### WORK REQUEST
Your job is to copy all the entries precisely as they stand.

### DATA
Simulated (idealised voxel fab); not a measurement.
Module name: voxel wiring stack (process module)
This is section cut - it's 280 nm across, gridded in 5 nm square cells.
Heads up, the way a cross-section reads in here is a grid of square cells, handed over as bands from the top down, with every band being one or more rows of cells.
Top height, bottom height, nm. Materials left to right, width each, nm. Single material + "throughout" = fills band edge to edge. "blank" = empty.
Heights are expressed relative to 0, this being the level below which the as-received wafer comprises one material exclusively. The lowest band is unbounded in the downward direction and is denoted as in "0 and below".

### WRITTEN ANSWER
Simulated (idealised voxel fab); not a measurement.
Module name: voxel wiring stack (process module)
This is section cut - it's 280 nm across, gridded in 5 nm square cells.
Heads up, the way a cross-section reads in here is a grid of square cells, handed over as bands from the top down, with every band being one or more rows of cells.
Top height, bottom height, nm. Materials left to right, width each, nm. Single material + "throughout" = fills band edge to edge. "blank" = empty.
Heights are expressed relative to 0, this being the level below which the as-received wafer comprises one material exclusively. The lowest band is unbounded in the downward direction and is denoted as in "0 and below".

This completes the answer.